_ _ _

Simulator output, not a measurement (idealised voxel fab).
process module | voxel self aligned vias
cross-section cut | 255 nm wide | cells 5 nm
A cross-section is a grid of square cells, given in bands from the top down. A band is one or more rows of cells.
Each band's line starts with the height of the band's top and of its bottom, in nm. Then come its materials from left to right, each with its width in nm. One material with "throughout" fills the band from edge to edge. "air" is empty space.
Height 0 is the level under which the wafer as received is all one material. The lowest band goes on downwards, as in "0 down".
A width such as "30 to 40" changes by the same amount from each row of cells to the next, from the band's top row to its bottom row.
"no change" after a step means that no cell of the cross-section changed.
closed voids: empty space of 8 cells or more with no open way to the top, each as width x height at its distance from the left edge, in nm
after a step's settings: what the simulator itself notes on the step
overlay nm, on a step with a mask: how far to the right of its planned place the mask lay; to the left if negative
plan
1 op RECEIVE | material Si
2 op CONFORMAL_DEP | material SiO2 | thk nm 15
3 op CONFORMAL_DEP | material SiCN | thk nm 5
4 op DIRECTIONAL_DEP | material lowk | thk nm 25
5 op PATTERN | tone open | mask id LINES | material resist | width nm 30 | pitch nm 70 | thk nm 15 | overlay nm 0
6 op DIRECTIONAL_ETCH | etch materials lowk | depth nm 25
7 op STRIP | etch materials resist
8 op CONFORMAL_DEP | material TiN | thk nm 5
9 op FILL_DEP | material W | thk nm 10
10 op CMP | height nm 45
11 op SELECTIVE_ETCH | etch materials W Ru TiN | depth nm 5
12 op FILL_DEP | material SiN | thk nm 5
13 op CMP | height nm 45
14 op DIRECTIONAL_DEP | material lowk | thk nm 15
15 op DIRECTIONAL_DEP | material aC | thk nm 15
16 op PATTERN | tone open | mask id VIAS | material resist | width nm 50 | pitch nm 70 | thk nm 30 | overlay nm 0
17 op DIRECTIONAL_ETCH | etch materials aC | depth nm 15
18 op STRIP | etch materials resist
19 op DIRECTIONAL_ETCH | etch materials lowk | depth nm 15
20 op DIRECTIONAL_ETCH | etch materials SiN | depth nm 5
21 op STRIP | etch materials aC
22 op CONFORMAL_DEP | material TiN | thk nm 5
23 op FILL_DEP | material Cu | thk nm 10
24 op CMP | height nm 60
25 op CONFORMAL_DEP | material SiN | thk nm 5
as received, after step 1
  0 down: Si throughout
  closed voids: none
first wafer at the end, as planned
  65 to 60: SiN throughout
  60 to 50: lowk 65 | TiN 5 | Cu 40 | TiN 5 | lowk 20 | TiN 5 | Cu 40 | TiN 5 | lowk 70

_ _ _

Work request ▸
Quote, with nothing altered, all lines from the start of the entries to the line that carries "A cross-section is", inclusive.

Written answer ▸
Simulator output, not a measurement (idealised voxel fab).
process module | voxel self aligned vias
cross-section cut | 255 nm wide | cells 5 nm
A cross-section is a grid of square cells, given in bands from the top down. A band is one or more rows of cells.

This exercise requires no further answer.